The records that follow should be copied in full, exactly as they read.

=== MATERIAL PROVIDED ===
================================

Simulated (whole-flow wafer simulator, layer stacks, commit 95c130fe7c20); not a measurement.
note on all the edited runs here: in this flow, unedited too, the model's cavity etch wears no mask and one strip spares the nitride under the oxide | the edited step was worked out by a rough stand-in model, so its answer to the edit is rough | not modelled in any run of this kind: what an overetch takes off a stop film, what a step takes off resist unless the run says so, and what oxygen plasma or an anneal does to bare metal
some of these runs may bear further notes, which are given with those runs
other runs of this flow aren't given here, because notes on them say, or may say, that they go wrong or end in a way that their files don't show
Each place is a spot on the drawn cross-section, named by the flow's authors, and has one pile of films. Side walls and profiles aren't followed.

================================

=== WORKED SOLUTION ===
Simulated (whole-flow wafer simulator, layer stacks, commit 95c130fe7c20); not a measurement.
note on all the edited runs here: in this flow, unedited too, the model's cavity etch wears no mask and one strip spares the nitride under the oxide | the edited step was worked out by a rough stand-in model, so its answer to the edit is rough | not modelled in any run of this kind: what an overetch takes off a stop film, what a step takes off resist unless the run says so, and what oxygen plasma or an anneal does to bare metal
some of these runs may bear further notes, which are given with those runs
other runs of this flow aren't given here, because notes on them say, or may say, that they go wrong or end in a way that their files don't show
Each place is a spot on the drawn cross-section, named by the flow's authors, and has one pile of films. Side walls and profiles aren't followed.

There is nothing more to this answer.